Exercise: In the entries below, which lines run from the one containing "- a simulated SEM image" to the one containing "Fig. 1. SEM"? Copy exactly those lines, ends included, and no others.

Entries provided section start

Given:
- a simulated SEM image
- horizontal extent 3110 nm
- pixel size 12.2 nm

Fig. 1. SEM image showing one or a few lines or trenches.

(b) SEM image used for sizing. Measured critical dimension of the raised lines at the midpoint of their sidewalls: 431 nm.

Entries provided section end

Your response:
- a simulated SEM image
- horizontal extent 3110 nm
- pixel size 12.2 nm

Fig. 1. SEM image showing one or a few lines or trenches.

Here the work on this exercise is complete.